Brief:
Please print the records below word for word.

━━━━━━━━
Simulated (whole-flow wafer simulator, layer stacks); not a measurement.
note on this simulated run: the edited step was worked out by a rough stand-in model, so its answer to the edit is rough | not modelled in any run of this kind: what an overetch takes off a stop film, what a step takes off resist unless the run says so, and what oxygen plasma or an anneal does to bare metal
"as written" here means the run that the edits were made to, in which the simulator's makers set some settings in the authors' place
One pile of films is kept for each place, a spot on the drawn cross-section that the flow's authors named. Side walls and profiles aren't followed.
━━━━━━━━

Answer box:
Simulated (whole-flow wafer simulator, layer stacks); not a measurement.
note on this simulated run: the edited step was worked out by a rough stand-in model, so its answer to the edit is rough | not modelled in any run of this kind: what an overetch takes off a stop film, what a step takes off resist unless the run says so, and what oxygen plasma or an anneal does to bare metal
"as written" here means the run that the edits were made to, in which the simulator's makers set some settings in the authors' place
One pile of films is kept for each place, a spot on the drawn cross-section that the flow's authors named. Side walls and profiles aren't followed.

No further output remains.